__Work item__
Transcribe the entries exactly as each line appears.

__Recorded data__
╭──

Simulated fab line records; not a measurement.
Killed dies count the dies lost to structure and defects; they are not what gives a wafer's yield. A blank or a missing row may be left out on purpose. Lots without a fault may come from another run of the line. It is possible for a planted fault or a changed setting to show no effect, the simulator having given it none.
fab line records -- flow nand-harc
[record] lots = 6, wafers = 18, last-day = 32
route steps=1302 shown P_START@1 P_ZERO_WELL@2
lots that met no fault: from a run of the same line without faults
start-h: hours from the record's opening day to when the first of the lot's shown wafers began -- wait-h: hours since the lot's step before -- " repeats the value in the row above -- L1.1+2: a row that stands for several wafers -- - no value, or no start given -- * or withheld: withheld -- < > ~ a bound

╰──

__Problem solution__
Simulated fab line records; not a measurement.
Killed dies count the dies lost to structure and defects; they are not what gives a wafer's yield. A blank or a missing row may be left out on purpose. Lots without a fault may come from another run of the line. It is possible for a planted fault or a changed setting to show no effect, the simulator having given it none.
fab line records -- flow nand-harc
[record] lots = 6, wafers = 18, last-day = 32
route steps=1302 shown P_START@1 P_ZERO_WELL@2
lots that met no fault: from a run of the same line without faults
start-h: hours from the record's opening day to when the first of the lot's shown wafers began -- wait-h: hours since the lot's step before -- " repeats the value in the row above -- L1.1+2: a row that stands for several wafers -- - no value, or no start given -- * or withheld: withheld -- < > ~ a bound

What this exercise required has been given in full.